* * * *

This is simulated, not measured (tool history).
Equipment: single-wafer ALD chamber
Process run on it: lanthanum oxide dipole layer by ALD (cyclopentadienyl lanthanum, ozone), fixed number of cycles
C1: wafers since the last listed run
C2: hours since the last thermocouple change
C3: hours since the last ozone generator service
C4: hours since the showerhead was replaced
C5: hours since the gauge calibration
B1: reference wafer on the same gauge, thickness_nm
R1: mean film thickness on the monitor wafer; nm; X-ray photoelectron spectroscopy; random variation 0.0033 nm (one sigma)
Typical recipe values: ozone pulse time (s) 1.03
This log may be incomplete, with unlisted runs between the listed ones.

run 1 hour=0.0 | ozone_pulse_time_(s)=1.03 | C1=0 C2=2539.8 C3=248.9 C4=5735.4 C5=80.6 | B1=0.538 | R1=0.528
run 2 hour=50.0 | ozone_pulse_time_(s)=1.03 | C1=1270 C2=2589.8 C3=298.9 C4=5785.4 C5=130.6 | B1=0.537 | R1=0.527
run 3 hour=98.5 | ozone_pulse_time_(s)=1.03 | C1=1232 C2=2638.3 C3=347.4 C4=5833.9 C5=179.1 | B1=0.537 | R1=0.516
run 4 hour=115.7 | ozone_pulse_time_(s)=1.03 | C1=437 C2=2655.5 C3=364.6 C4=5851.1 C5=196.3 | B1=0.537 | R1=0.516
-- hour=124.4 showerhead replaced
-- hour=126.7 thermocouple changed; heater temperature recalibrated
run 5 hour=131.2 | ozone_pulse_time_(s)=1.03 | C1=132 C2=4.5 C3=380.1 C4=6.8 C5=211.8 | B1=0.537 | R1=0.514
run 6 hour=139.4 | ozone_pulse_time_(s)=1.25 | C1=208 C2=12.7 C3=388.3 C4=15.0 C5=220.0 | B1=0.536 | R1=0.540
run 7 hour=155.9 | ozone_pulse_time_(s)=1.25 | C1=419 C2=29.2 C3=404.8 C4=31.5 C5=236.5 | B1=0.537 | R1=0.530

* * * *

-- ACTIVITY --
Give again, unchanged, the lines running from the top of the material above through the line that has "R1: mean film", and nothing more.

-- SOLUTION --
This is simulated, not measured (tool history).
Equipment: single-wafer ALD chamber
Process run on it: lanthanum oxide dipole layer by ALD (cyclopentadienyl lanthanum, ozone), fixed number of cycles
C1: wafers since the last listed run
C2: hours since the last thermocouple change
C3: hours since the last ozone generator service
C4: hours since the showerhead was replaced
C5: hours since the gauge calibration
B1: reference wafer on the same gauge, thickness_nm
R1: mean film thickness on the monitor wafer; nm; X-ray photoelectron spectroscopy; random variation 0.0033 nm (one sigma)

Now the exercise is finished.